▶ _EXERCISE_:
Your task is to reproduce exactly the lines that run from the beginning of the data through the line where "L091.3 | can't be placed: 1 or 2 or 0 | 1" appears.

[[ SUPPLIED RECORDS, beginning ]]
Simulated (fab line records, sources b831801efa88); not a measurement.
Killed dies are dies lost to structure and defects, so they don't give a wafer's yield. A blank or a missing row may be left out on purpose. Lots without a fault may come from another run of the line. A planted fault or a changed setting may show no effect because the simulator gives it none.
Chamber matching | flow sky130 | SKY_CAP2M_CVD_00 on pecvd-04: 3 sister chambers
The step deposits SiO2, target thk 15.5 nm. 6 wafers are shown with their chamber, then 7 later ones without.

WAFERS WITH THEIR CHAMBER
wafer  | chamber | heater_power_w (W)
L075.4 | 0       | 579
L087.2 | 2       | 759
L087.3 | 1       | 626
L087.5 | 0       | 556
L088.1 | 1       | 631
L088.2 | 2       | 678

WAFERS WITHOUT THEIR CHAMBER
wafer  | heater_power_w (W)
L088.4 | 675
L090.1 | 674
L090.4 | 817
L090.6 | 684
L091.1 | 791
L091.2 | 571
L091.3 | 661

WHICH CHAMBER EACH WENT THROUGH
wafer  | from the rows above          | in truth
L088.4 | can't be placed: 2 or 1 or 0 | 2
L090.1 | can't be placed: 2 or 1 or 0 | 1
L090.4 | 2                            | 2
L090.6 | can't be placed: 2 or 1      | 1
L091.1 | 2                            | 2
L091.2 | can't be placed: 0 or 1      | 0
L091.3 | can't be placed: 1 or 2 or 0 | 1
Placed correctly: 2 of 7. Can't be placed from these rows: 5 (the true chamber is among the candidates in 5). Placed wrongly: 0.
[[ SUPPLIED RECORDS, end ]]

▶ _EXERCISE OUTPUT_:
Simulated (fab line records, sources b831801efa88); not a measurement.
Killed dies are dies lost to structure and defects, so they don't give a wafer's yield. A blank or a missing row may be left out on purpose. Lots without a fault may come from another run of the line. A planted fault or a changed setting may show no effect because the simulator gives it none.
Chamber matching | flow sky130 | SKY_CAP2M_CVD_00 on pecvd-04: 3 sister chambers
The step deposits SiO2, target thk 15.5 nm. 6 wafers are shown with their chamber, then 7 later ones without.

WAFERS WITH THEIR CHAMBER
wafer  | chamber | heater_power_w (W)
L075.4 | 0       | 579
L087.2 | 2       | 759
L087.3 | 1       | 626
L087.5 | 0       | 556
L088.1 | 1       | 631
L088.2 | 2       | 678

WAFERS WITHOUT THEIR CHAMBER
wafer  | heater_power_w (W)
L088.4 | 675
L090.1 | 674
L090.4 | 817
L090.6 | 684
L091.1 | 791
L091.2 | 571
L091.3 | 661

WHICH CHAMBER EACH WENT THROUGH
wafer  | from the rows above          | in truth
L088.4 | can't be placed: 2 or 1 or 0 | 2
L090.1 | can't be placed: 2 or 1 or 0 | 1
L090.4 | 2                            | 2
L090.6 | can't be placed: 2 or 1      | 1
L091.1 | 2                            | 2
L091.2 | can't be placed: 0 or 1      | 0
L091.3 | can't be placed: 1 or 2 or 0 | 1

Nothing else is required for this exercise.